**Task item:** Would you please return the lines of the entries below starting at the line that has "field, field__w1, field__w2, field__w3" and ending at the line that has "Later steps of the flow that", both included, exactly as they are?

**Provided information:**
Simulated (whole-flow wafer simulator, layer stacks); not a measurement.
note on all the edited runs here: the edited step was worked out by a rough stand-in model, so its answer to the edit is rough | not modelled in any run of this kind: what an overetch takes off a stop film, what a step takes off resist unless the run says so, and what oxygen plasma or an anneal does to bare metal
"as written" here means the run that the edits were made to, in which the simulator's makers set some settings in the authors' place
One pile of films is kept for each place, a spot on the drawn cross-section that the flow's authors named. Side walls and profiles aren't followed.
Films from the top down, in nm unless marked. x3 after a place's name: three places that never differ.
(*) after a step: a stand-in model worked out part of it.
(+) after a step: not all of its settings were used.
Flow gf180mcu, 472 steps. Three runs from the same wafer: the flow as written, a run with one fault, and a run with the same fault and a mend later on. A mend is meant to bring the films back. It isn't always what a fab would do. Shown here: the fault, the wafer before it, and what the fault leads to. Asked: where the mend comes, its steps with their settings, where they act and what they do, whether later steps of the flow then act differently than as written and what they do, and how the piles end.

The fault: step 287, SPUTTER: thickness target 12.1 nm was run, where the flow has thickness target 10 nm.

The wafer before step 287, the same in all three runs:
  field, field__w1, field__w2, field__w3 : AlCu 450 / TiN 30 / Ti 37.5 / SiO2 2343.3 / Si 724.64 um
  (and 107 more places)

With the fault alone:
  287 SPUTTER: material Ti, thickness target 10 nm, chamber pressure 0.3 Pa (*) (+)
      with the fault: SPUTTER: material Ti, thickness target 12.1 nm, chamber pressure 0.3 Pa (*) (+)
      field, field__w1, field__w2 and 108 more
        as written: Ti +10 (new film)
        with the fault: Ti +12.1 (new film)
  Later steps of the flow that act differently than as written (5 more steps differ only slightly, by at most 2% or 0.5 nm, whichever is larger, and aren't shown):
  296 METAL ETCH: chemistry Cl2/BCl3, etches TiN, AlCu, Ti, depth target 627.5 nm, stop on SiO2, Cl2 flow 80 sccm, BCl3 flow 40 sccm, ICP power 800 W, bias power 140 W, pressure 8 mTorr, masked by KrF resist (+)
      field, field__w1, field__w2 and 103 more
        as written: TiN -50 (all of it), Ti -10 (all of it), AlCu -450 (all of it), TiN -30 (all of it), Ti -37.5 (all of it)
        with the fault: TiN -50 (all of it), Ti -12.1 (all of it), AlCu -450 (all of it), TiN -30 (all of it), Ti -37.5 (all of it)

**Expected answer:**
  field, field__w1, field__w2, field__w3 : AlCu 450 / TiN 30 / Ti 37.5 / SiO2 2343.3 / Si 724.64 um
  (and 107 more places)

With the fault alone:
  287 SPUTTER: material Ti, thickness target 10 nm, chamber pressure 0.3 Pa (*) (+)
      with the fault: SPUTTER: material Ti, thickness target 12.1 nm, chamber pressure 0.3 Pa (*) (+)
      field, field__w1, field__w2 and 108 more
        as written: Ti +10 (new film)
        with the fault: Ti +12.1 (new film)
  Later steps of the flow that act differently than as written (5 more steps differ only slightly, by at most 2% or 0.5 nm, whichever is larger, and aren't shown):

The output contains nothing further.